** Work request **
Set down exactly the lines of the listing below, please, beginning with the first and ending with the line that holds "(*) after a".

** Provided material **
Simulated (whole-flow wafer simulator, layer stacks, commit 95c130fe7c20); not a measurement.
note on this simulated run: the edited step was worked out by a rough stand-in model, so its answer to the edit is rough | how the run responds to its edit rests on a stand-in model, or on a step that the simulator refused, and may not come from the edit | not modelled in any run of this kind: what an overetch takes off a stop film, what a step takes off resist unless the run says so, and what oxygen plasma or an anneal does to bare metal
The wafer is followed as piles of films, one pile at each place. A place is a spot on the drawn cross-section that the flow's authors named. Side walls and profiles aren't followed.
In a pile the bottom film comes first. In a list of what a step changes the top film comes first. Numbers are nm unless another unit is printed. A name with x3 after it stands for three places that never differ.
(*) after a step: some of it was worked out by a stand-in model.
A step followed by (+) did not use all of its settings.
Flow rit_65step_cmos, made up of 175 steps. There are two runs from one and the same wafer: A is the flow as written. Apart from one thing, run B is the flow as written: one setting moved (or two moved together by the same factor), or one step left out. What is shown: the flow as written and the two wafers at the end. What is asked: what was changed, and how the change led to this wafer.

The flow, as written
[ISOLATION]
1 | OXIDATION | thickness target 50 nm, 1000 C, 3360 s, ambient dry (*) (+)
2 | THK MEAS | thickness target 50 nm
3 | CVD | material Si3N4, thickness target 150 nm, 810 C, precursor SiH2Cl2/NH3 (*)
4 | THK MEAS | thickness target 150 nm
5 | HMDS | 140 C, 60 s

** Task result **
Simulated (whole-flow wafer simulator, layer stacks, commit 95c130fe7c20); not a measurement.
note on this simulated run: the edited step was worked out by a rough stand-in model, so its answer to the edit is rough | how the run responds to its edit rests on a stand-in model, or on a step that the simulator refused, and may not come from the edit | not modelled in any run of this kind: what an overetch takes off a stop film, what a step takes off resist unless the run says so, and what oxygen plasma or an anneal does to bare metal
The wafer is followed as piles of films, one pile at each place. A place is a spot on the drawn cross-section that the flow's authors named. Side walls and profiles aren't followed.
In a pile the bottom film comes first. In a list of what a step changes the top film comes first. Numbers are nm unless another unit is printed. A name with x3 after it stands for three places that never differ.
(*) after a step: some of it was worked out by a stand-in model.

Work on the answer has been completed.